═══

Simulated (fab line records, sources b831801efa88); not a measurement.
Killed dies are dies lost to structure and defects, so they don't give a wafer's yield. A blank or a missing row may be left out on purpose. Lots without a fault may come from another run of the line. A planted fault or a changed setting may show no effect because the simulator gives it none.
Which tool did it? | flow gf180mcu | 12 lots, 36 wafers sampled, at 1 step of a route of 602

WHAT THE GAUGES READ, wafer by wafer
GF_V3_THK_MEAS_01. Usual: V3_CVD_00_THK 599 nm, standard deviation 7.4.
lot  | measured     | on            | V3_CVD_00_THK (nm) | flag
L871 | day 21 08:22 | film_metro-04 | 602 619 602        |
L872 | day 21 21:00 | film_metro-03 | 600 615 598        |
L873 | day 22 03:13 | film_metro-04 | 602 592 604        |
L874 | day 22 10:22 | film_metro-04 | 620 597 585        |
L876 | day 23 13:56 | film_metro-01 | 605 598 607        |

═══

** Work order **
Give back exactly the lines of the listing, starting with the first and ending with the one bearing "L874 | day 22". Add no other lines.

** Response box **
Simulated (fab line records, sources b831801efa88); not a measurement.
Killed dies are dies lost to structure and defects, so they don't give a wafer's yield. A blank or a missing row may be left out on purpose. Lots without a fault may come from another run of the line. A planted fault or a changed setting may show no effect because the simulator gives it none.
Which tool did it? | flow gf180mcu | 12 lots, 36 wafers sampled, at 1 step of a route of 602

WHAT THE GAUGES READ, wafer by wafer
GF_V3_THK_MEAS_01. Usual: V3_CVD_00_THK 599 nm, standard deviation 7.4.
lot  | measured     | on            | V3_CVD_00_THK (nm) | flag
L871 | day 21 08:22 | film_metro-04 | 602 619 602        |
L872 | day 21 21:00 | film_metro-03 | 600 615 598        |
L873 | day 22 03:13 | film_metro-04 | 602 592 604        |
L874 | day 22 10:22 | film_metro-04 | 620 597 585        |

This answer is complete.